----------

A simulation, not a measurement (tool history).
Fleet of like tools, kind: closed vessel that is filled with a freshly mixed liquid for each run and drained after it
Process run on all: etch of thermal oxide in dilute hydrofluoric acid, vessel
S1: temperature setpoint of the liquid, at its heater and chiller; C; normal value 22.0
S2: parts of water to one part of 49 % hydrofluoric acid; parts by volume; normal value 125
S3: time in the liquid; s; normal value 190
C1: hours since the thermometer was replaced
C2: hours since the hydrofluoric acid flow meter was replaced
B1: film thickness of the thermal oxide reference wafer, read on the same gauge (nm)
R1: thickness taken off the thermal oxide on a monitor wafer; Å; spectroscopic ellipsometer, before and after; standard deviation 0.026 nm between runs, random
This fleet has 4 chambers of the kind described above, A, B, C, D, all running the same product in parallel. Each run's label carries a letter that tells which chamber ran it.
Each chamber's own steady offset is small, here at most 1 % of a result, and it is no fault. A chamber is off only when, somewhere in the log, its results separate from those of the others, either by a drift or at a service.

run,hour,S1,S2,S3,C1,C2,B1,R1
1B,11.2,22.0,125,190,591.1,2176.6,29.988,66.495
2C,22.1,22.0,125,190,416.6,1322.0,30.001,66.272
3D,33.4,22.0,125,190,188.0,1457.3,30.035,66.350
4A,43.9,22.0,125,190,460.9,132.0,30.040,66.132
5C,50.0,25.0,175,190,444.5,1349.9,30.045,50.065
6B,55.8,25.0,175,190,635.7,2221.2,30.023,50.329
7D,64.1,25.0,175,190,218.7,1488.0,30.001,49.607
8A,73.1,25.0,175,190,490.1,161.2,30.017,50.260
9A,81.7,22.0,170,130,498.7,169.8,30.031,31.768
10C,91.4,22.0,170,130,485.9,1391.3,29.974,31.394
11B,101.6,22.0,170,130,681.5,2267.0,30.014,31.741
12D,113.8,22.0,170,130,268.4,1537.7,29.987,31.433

----------

● **Assignment**
Look above for the line holding "S2: parts of". Print it and every line after it, exactly, through the line holding "11B,101.6,22.0,170,130,681.5,2267.0,30.014,31.741".

● **Answer section**
S2: parts of water to one part of 49 % hydrofluoric acid; parts by volume; normal value 125
S3: time in the liquid; s; normal value 190
C1: hours since the thermometer was replaced
C2: hours since the hydrofluoric acid flow meter was replaced
B1: film thickness of the thermal oxide reference wafer, read on the same gauge (nm)
R1: thickness taken off the thermal oxide on a monitor wafer; Å; spectroscopic ellipsometer, before and after; standard deviation 0.026 nm between runs, random
This fleet has 4 chambers of the kind described above, A, B, C, D, all running the same product in parallel. Each run's label carries a letter that tells which chamber ran it.
Each chamber's own steady offset is small, here at most 1 % of a result, and it is no fault. A chamber is off only when, somewhere in the log, its results separate from those of the others, either by a drift or at a service.

run,hour,S1,S2,S3,C1,C2,B1,R1
1B,11.2,22.0,125,190,591.1,2176.6,29.988,66.495
2C,22.1,22.0,125,190,416.6,1322.0,30.001,66.272
3D,33.4,22.0,125,190,188.0,1457.3,30.035,66.350
4A,43.9,22.0,125,190,460.9,132.0,30.040,66.132
5C,50.0,25.0,175,190,444.5,1349.9,30.045,50.065
6B,55.8,25.0,175,190,635.7,2221.2,30.023,50.329
7D,64.1,25.0,175,190,218.7,1488.0,30.001,49.607
8A,73.1,25.0,175,190,490.1,161.2,30.017,50.260
9A,81.7,22.0,170,130,498.7,169.8,30.031,31.768
10C,91.4,22.0,170,130,485.9,1391.3,29.974,31.394
11B,101.6,22.0,170,130,681.5,2267.0,30.014,31.741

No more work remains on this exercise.